Work instruction:
Print exactly what the entries say, line by line, from the first line down to the one with "107 | SEED DEPOSIT | thickness 300 nm", inclusive.

==========
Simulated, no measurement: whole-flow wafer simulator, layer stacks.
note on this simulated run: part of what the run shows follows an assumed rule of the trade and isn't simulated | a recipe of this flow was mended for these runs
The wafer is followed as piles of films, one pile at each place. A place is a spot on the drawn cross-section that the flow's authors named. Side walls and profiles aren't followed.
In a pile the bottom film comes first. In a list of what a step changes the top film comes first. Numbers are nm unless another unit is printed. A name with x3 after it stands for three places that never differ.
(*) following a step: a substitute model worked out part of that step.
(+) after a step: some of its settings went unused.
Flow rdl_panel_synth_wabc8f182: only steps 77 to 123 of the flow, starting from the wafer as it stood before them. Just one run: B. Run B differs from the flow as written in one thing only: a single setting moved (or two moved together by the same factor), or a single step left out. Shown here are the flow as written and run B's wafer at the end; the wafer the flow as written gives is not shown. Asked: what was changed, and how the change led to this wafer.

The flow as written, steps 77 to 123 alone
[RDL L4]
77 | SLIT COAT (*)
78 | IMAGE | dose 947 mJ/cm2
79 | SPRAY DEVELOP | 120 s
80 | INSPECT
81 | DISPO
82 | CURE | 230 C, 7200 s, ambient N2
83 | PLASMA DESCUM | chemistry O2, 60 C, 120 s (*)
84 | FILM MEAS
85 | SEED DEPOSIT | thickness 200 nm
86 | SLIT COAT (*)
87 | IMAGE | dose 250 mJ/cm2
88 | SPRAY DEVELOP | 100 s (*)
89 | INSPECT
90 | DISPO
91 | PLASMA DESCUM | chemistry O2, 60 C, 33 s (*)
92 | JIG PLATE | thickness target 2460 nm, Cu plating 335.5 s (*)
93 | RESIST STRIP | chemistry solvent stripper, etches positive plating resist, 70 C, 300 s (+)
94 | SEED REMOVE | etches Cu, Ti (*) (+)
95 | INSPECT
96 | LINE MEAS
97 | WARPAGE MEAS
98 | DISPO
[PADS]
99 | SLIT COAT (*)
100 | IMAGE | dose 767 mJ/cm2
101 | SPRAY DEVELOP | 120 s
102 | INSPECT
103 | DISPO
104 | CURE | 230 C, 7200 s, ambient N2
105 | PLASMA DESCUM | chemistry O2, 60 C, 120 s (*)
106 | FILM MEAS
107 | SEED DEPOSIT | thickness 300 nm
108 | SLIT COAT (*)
==========

Exercise result:
Simulated, no measurement: whole-flow wafer simulator, layer stacks.
note on this simulated run: part of what the run shows follows an assumed rule of the trade and isn't simulated | a recipe of this flow was mended for these runs
The wafer is followed as piles of films, one pile at each place. A place is a spot on the drawn cross-section that the flow's authors named. Side walls and profiles aren't followed.
In a pile the bottom film comes first. In a list of what a step changes the top film comes first. Numbers are nm unless another unit is printed. A name with x3 after it stands for three places that never differ.
(*) following a step: a substitute model worked out part of that step.
(+) after a step: some of its settings went unused.
Flow rdl_panel_synth_wabc8f182: only steps 77 to 123 of the flow, starting from the wafer as it stood before them. Just one run: B. Run B differs from the flow as written in one thing only: a single setting moved (or two moved together by the same factor), or a single step left out. Shown here are the flow as written and run B's wafer at the end; the wafer the flow as written gives is not shown. Asked: what was changed, and how the change led to this wafer.

The flow as written, steps 77 to 123 alone
[RDL L4]
77 | SLIT COAT (*)
78 | IMAGE | dose 947 mJ/cm2
79 | SPRAY DEVELOP | 120 s
80 | INSPECT
81 | DISPO
82 | CURE | 230 C, 7200 s, ambient N2
83 | PLASMA DESCUM | chemistry O2, 60 C, 120 s (*)
84 | FILM MEAS
85 | SEED DEPOSIT | thickness 200 nm
86 | SLIT COAT (*)
87 | IMAGE | dose 250 mJ/cm2
88 | SPRAY DEVELOP | 100 s (*)
89 | INSPECT
90 | DISPO
91 | PLASMA DESCUM | chemistry O2, 60 C, 33 s (*)
92 | JIG PLATE | thickness target 2460 nm, Cu plating 335.5 s (*)
93 | RESIST STRIP | chemistry solvent stripper, etches positive plating resist, 70 C, 300 s (+)
94 | SEED REMOVE | etches Cu, Ti (*) (+)
95 | INSPECT
96 | LINE MEAS
97 | WARPAGE MEAS
98 | DISPO
[PADS]
99 | SLIT COAT (*)
100 | IMAGE | dose 767 mJ/cm2
101 | SPRAY DEVELOP | 120 s
102 | INSPECT
103 | DISPO
104 | CURE | 230 C, 7200 s, ambient N2
105 | PLASMA DESCUM | chemistry O2, 60 C, 120 s (*)
106 | FILM MEAS
107 | SEED DEPOSIT | thickness 300 nm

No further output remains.